WORK INSTRUCTION —
Give back the material that follows, identical in every line.

PROVIDED INFORMATION —
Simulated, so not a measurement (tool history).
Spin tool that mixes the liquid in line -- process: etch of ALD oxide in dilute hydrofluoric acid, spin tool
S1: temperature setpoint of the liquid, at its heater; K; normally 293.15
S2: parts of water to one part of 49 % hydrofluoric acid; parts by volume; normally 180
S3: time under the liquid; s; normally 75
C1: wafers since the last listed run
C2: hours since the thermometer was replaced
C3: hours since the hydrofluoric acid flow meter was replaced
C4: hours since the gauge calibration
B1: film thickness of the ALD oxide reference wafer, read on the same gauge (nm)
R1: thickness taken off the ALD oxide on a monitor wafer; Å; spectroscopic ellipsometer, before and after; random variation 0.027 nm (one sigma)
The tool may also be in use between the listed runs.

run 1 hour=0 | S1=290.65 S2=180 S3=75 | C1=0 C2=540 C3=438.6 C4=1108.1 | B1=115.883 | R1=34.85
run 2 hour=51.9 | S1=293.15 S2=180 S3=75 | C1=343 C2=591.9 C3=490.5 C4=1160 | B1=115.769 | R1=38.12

RESPONSE BOX —
Simulated, so not a measurement (tool history).
Spin tool that mixes the liquid in line -- process: etch of ALD oxide in dilute hydrofluoric acid, spin tool
S1: temperature setpoint of the liquid, at its heater; K; normally 293.15
S2: parts of water to one part of 49 % hydrofluoric acid; parts by volume; normally 180
S3: time under the liquid; s; normally 75
C1: wafers since the last listed run
C2: hours since the thermometer was replaced
C3: hours since the hydrofluoric acid flow meter was replaced
C4: hours since the gauge calibration
B1: film thickness of the ALD oxide reference wafer, read on the same gauge (nm)
R1: thickness taken off the ALD oxide on a monitor wafer; Å; spectroscopic ellipsometer, before and after; random variation 0.027 nm (one sigma)
The tool may also be in use between the listed runs.

run 1 hour=0 | S1=290.65 S2=180 S3=75 | C1=0 C2=540 C3=438.6 C4=1108.1 | B1=115.883 | R1=34.85
run 2 hour=51.9 | S1=293.15 S2=180 S3=75 | C1=343 C2=591.9 C3=490.5 C4=1160 | B1=115.769 | R1=38.12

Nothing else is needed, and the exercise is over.